▶ _Assigned task_
Begin at the top of the following data. Copy each line exactly until you have copied the line containing "A width such".

▶ _Records provided_

★ ★ ★ ★ ★ ★ ★

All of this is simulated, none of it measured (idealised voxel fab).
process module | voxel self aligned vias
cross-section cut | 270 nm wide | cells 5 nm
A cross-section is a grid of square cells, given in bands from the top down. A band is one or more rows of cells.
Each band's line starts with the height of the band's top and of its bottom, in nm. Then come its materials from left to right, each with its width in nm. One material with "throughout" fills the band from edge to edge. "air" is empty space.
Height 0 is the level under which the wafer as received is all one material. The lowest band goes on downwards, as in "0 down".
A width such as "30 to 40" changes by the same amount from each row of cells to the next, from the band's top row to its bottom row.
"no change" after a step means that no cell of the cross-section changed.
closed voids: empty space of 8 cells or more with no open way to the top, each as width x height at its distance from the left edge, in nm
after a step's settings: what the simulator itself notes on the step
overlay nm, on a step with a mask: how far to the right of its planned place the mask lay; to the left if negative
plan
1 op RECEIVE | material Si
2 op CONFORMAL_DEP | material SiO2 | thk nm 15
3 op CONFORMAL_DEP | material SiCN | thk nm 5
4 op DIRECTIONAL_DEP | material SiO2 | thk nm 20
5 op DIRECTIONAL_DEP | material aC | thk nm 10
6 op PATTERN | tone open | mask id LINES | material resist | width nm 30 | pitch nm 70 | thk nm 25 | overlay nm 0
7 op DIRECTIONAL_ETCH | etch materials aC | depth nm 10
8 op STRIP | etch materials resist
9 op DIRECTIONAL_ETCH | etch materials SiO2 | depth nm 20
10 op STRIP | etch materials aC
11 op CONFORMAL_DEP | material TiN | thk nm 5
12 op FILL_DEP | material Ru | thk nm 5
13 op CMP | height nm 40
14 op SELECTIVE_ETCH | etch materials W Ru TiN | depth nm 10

★ ★ ★ ★ ★ ★ ★

▶ _Written answer_
All of this is simulated, none of it measured (idealised voxel fab).
process module | voxel self aligned vias
cross-section cut | 270 nm wide | cells 5 nm
A cross-section is a grid of square cells, given in bands from the top down. A band is one or more rows of cells.
Each band's line starts with the height of the band's top and of its bottom, in nm. Then come its materials from left to right, each with its width in nm. One material with "throughout" fills the band from edge to edge. "air" is empty space.
Height 0 is the level under which the wafer as received is all one material. The lowest band goes on downwards, as in "0 down".
A width such as "30 to 40" changes by the same amount from each row of cells to the next, from the band's top row to its bottom row.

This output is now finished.